--- ACTIVITY ---
Once you have located the line containing "24.693 | 27.348 |" in the material below, return it exactly along with each line after it through the line containing "24.700 | 24.004 |".

--- SOURCE INFORMATION ---
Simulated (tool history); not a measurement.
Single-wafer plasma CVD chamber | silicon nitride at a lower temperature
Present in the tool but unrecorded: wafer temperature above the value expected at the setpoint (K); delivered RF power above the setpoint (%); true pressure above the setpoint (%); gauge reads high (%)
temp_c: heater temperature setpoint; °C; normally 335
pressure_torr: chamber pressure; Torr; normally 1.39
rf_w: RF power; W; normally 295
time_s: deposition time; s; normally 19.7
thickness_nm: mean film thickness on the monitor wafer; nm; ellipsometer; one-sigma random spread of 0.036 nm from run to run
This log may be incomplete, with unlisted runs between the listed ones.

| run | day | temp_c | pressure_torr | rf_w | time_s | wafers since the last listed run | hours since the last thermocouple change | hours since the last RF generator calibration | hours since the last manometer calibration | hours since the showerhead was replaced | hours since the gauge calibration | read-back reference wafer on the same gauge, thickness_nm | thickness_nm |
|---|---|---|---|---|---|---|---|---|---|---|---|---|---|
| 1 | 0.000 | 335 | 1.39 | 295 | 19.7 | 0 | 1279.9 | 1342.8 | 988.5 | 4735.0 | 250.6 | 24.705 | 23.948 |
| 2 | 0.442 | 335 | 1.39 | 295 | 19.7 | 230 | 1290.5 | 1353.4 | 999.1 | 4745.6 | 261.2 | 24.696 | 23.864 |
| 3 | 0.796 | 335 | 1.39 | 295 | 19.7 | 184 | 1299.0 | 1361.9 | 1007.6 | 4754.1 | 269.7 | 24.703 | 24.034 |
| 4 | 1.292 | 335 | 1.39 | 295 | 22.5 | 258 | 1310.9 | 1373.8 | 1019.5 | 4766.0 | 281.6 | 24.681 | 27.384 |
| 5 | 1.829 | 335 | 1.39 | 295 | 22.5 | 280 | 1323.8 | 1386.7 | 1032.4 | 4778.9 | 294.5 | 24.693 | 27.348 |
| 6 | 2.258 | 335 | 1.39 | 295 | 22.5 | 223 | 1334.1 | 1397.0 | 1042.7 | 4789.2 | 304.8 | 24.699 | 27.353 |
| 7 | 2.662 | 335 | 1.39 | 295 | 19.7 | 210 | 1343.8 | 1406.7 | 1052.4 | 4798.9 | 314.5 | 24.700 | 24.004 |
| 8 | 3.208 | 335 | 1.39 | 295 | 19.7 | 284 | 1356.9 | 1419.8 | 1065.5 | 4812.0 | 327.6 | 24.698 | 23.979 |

--- EXPECTED ANSWER ---
| 5 | 1.829 | 335 | 1.39 | 295 | 22.5 | 280 | 1323.8 | 1386.7 | 1032.4 | 4778.9 | 294.5 | 24.693 | 27.348 |
| 6 | 2.258 | 335 | 1.39 | 295 | 22.5 | 223 | 1334.1 | 1397.0 | 1042.7 | 4789.2 | 304.8 | 24.699 | 27.353 |
| 7 | 2.662 | 335 | 1.39 | 295 | 19.7 | 210 | 1343.8 | 1406.7 | 1052.4 | 4798.9 | 314.5 | 24.700 | 24.004 |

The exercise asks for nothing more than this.